·····
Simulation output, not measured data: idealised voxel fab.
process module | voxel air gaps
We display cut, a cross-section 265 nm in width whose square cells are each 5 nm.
·····

Every record should be given again without alteration.

EXERCISE OUTPUT:
Simulation output, not measured data: idealised voxel fab.
process module | voxel air gaps
We display cut, a cross-section 265 nm in width whose square cells are each 5 nm.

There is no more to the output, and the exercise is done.